## Exercise
Print the first line of the records below and every line after it, up to and including the line with "Its process: reads". Print nothing else.

## Information given
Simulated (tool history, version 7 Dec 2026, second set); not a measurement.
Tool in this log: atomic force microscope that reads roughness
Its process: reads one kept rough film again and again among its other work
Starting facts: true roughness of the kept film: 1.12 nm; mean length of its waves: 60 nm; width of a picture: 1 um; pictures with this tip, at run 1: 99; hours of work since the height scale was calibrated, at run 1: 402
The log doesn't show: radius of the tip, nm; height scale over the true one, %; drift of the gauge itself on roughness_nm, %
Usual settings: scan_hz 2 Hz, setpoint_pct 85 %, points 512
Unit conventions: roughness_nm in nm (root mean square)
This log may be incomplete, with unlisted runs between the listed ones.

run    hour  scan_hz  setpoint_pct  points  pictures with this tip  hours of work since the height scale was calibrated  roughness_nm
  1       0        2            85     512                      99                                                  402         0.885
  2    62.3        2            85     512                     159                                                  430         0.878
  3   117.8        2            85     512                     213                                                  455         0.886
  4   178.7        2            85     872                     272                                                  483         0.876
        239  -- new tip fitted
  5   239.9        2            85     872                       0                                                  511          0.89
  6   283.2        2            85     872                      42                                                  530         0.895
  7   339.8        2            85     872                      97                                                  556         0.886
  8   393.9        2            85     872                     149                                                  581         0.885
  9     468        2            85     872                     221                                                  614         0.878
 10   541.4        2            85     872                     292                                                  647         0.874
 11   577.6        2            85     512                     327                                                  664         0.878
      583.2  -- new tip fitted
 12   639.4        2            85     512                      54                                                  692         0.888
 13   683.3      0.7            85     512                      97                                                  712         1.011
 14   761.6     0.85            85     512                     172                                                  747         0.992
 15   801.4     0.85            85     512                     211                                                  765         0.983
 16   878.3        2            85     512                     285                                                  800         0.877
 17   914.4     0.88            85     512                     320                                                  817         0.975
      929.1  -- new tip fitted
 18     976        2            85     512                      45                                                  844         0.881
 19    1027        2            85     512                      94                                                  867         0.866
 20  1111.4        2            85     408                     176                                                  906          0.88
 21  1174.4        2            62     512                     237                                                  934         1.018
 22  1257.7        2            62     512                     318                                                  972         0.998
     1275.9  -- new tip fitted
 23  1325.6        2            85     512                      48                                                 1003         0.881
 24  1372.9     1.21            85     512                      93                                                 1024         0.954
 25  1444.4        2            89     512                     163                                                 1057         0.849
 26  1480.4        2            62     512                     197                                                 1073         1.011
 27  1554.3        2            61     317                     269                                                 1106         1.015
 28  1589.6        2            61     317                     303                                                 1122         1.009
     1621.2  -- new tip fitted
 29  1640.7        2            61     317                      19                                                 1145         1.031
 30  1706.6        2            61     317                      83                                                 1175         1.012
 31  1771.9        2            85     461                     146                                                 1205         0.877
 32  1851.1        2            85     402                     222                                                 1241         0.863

## Result
Simulated (tool history, version 7 Dec 2026, second set); not a measurement.
Tool in this log: atomic force microscope that reads roughness
Its process: reads one kept rough film again and again among its other work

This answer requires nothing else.